**Source information**
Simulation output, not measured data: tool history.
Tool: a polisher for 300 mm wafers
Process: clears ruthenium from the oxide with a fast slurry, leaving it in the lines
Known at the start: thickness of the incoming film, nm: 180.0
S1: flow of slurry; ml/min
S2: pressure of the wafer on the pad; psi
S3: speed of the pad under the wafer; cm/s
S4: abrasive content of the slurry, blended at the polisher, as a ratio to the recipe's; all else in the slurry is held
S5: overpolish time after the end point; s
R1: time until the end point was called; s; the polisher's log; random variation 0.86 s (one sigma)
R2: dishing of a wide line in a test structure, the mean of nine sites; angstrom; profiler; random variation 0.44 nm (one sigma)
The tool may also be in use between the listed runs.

**Exercise**
Copy every entry exactly. Leave nothing out.

**Response box**
Simulation output, not measured data: tool history.
Tool: a polisher for 300 mm wafers
Process: clears ruthenium from the oxide with a fast slurry, leaving it in the lines
Known at the start: thickness of the incoming film, nm: 180.0
S1: flow of slurry; ml/min
S2: pressure of the wafer on the pad; psi
S3: speed of the pad under the wafer; cm/s
S4: abrasive content of the slurry, blended at the polisher, as a ratio to the recipe's; all else in the slurry is held
S5: overpolish time after the end point; s
R1: time until the end point was called; s; the polisher's log; random variation 0.86 s (one sigma)
R2: dishing of a wide line in a test structure, the mean of nine sites; angstrom; profiler; random variation 0.44 nm (one sigma)
The tool may also be in use between the listed runs.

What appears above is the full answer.